========================

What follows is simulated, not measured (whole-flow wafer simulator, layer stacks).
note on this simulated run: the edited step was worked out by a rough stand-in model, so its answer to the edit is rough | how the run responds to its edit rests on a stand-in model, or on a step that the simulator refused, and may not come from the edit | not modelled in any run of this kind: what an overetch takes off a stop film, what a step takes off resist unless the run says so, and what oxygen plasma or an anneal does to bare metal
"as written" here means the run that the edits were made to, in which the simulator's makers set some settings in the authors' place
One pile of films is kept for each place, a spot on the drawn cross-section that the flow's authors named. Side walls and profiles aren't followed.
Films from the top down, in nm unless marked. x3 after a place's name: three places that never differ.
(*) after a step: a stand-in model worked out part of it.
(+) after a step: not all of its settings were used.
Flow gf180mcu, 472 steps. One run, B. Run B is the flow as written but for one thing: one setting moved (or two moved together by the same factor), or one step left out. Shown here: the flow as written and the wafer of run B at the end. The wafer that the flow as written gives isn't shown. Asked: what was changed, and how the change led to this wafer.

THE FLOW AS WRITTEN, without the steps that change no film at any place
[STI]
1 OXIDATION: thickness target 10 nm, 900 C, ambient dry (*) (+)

========================

Your response should consist of the data above, duplicated exactly.

RESULT:
What follows is simulated, not measured (whole-flow wafer simulator, layer stacks).
note on this simulated run: the edited step was worked out by a rough stand-in model, so its answer to the edit is rough | how the run responds to its edit rests on a stand-in model, or on a step that the simulator refused, and may not come from the edit | not modelled in any run of this kind: what an overetch takes off a stop film, what a step takes off resist unless the run says so, and what oxygen plasma or an anneal does to bare metal
"as written" here means the run that the edits were made to, in which the simulator's makers set some settings in the authors' place
One pile of films is kept for each place, a spot on the drawn cross-section that the flow's authors named. Side walls and profiles aren't followed.
Films from the top down, in nm unless marked. x3 after a place's name: three places that never differ.
(*) after a step: a stand-in model worked out part of it.
(+) after a step: not all of its settings were used.
Flow gf180mcu, 472 steps. One run, B. Run B is the flow as written but for one thing: one setting moved (or two moved together by the same factor), or one step left out. Shown here: the flow as written and the wafer of run B at the end. The wafer that the flow as written gives isn't shown. Asked: what was changed, and how the change led to this wafer.

THE FLOW AS WRITTEN, without the steps that change no film at any place
[STI]
1 OXIDATION: thickness target 10 nm, 900 C, ambient dry (*) (+)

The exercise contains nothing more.